Work request:
Up to and including the line with "removed_middle: 261.36 nm", restate the records below word for word, beginning with their first line.

=== Begin Enclosure ===

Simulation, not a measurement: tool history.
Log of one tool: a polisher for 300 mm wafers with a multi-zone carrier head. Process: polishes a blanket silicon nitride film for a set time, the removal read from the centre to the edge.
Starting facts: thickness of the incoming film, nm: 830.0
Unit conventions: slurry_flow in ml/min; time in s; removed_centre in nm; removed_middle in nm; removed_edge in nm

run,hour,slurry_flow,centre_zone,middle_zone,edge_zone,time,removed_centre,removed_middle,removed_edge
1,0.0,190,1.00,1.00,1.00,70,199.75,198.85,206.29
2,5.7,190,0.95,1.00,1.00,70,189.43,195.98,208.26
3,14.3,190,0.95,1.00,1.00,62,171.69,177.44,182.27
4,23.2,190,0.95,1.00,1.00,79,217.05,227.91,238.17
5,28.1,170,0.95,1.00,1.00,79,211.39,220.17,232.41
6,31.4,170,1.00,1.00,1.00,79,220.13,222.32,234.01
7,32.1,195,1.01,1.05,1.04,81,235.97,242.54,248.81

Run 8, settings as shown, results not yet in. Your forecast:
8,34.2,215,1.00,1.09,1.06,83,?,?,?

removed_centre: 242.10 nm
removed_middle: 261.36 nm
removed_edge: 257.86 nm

=== End Enclosure ===

Exercise output:
Simulation, not a measurement: tool history.
Log of one tool: a polisher for 300 mm wafers with a multi-zone carrier head. Process: polishes a blanket silicon nitride film for a set time, the removal read from the centre to the edge.
Starting facts: thickness of the incoming film, nm: 830.0
Unit conventions: slurry_flow in ml/min; time in s; removed_centre in nm; removed_middle in nm; removed_edge in nm

run,hour,slurry_flow,centre_zone,middle_zone,edge_zone,time,removed_centre,removed_middle,removed_edge
1,0.0,190,1.00,1.00,1.00,70,199.75,198.85,206.29
2,5.7,190,0.95,1.00,1.00,70,189.43,195.98,208.26
3,14.3,190,0.95,1.00,1.00,62,171.69,177.44,182.27
4,23.2,190,0.95,1.00,1.00,79,217.05,227.91,238.17
5,28.1,170,0.95,1.00,1.00,79,211.39,220.17,232.41
6,31.4,170,1.00,1.00,1.00,79,220.13,222.32,234.01
7,32.1,195,1.01,1.05,1.04,81,235.97,242.54,248.81

Run 8, settings as shown, results not yet in. Your forecast:
8,34.2,215,1.00,1.09,1.06,83,?,?,?

removed_centre: 242.10 nm
removed_middle: 261.36 nm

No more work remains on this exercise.